## [Work instruction]
Copy out the data line by line exactly, from its start to the line bearing "Killed dies are", inclusive.

------------------------------------

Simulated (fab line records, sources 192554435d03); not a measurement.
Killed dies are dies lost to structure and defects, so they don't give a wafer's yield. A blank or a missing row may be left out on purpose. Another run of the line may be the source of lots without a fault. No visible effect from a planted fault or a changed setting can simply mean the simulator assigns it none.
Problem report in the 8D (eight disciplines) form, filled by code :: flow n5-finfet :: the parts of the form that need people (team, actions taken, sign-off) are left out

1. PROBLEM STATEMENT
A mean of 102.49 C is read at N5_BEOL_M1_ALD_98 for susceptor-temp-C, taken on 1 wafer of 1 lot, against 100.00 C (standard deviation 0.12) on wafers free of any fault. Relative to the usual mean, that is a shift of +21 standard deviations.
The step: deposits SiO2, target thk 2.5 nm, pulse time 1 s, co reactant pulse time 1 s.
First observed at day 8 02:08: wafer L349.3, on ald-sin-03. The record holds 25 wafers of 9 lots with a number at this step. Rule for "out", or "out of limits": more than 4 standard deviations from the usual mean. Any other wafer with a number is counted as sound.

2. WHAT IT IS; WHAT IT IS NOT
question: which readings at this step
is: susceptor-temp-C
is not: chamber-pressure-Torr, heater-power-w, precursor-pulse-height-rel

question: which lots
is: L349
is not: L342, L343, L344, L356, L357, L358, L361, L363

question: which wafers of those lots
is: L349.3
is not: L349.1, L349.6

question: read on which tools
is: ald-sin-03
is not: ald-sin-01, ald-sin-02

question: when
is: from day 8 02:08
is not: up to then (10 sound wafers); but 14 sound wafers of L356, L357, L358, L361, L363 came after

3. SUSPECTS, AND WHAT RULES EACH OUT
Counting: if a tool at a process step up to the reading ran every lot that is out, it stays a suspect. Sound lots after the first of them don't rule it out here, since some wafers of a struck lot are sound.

------------------------------------

## [Expected answer]
Simulated (fab line records, sources 192554435d03); not a measurement.
Killed dies are dies lost to structure and defects, so they don't give a wafer's yield. A blank or a missing row may be left out on purpose. Another run of the line may be the source of lots without a fault. No visible effect from a planted fault or a changed setting can simply mean the simulator assigns it none.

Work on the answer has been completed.